WORK INSTRUCTION:
Below this line is the material. Write out only its lines from the one containing "15) DIRECTIONAL_ETCH (etch" through the one containing "23) PATTERN (tone", both kept, exactly.

:: SOURCE MATERIAL

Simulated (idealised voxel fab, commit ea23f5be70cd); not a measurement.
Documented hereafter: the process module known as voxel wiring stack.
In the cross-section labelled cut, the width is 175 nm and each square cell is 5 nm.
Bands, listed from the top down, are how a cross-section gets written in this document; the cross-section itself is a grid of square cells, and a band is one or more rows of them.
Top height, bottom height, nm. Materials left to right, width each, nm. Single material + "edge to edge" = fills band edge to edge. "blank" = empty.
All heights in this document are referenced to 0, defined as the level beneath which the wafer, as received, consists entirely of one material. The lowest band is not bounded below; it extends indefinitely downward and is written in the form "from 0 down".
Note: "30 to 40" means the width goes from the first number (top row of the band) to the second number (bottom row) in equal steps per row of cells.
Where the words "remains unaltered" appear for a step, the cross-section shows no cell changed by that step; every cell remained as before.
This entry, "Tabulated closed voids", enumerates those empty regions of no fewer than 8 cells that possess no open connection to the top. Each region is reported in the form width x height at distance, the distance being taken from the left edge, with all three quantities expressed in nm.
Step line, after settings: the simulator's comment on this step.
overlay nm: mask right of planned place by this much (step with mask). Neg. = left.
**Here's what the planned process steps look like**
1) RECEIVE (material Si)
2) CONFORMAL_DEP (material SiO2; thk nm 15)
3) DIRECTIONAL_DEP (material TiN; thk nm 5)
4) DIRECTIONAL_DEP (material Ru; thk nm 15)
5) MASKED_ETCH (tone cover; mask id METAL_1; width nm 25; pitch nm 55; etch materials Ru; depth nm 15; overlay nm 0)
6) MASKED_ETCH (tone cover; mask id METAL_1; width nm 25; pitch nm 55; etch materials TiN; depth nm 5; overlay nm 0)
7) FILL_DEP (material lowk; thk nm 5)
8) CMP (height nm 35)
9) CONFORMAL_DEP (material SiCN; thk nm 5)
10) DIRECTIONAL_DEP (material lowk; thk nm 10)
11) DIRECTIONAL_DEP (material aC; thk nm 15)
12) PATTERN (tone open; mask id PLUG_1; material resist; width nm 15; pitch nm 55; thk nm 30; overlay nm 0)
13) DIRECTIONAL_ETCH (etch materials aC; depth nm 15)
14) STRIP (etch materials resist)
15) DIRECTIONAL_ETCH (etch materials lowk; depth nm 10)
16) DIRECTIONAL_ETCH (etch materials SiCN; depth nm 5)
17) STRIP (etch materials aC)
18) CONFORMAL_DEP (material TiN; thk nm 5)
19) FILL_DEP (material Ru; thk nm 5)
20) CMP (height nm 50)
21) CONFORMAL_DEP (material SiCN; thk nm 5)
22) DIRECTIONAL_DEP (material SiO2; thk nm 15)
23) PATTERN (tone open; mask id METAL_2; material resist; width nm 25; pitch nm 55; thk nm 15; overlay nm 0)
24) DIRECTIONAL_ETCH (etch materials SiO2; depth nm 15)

::::

WRITTEN ANSWER:
15) DIRECTIONAL_ETCH (etch materials lowk; depth nm 10)
16) DIRECTIONAL_ETCH (etch materials SiCN; depth nm 5)
17) STRIP (etch materials aC)
18) CONFORMAL_DEP (material TiN; thk nm 5)
19) FILL_DEP (material Ru; thk nm 5)
20) CMP (height nm 50)
21) CONFORMAL_DEP (material SiCN; thk nm 5)
22) DIRECTIONAL_DEP (material SiO2; thk nm 15)
23) PATTERN (tone open; mask id METAL_2; material resist; width nm 25; pitch nm 55; thk nm 15; overlay nm 0)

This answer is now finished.